**Assignment**
Copy exactly the lines from the start of the data below through the one that carries "How many nanometers", and only those.

**Excerpted data**
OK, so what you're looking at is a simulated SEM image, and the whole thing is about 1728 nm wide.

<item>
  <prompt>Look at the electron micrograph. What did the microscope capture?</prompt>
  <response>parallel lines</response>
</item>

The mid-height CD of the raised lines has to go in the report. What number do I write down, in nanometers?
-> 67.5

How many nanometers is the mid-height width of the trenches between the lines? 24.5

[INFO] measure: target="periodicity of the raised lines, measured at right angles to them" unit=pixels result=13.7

**Answer box**
OK, so what you're looking at is a simulated SEM image, and the whole thing is about 1728 nm wide.

<item>
  <prompt>Look at the electron micrograph. What did the microscope capture?</prompt>
  <response>parallel lines</response>
</item>

The mid-height CD of the raised lines has to go in the report. What number do I write down, in nanometers?
-> 67.5

How many nanometers is the mid-height width of the trenches between the lines? 24.5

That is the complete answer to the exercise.